########

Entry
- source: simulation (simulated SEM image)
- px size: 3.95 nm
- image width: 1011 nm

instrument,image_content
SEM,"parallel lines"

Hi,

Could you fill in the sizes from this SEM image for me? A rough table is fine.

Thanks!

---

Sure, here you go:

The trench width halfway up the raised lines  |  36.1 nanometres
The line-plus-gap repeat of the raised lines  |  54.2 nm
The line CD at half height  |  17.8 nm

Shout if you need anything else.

########

Assigned task: Restate the records above verbatim, omitting no line.

Your solution:
Entry
- source: simulation (simulated SEM image)
- px size: 3.95 nm
- image width: 1011 nm

instrument,image_content
SEM,"parallel lines"

Hi,

Could you fill in the sizes from this SEM image for me? A rough table is fine.

Thanks!

---

Sure, here you go:

The trench width halfway up the raised lines  |  36.1 nanometres
The line-plus-gap repeat of the raised lines  |  54.2 nm
The line CD at half height  |  17.8 nm

Shout if you need anything else.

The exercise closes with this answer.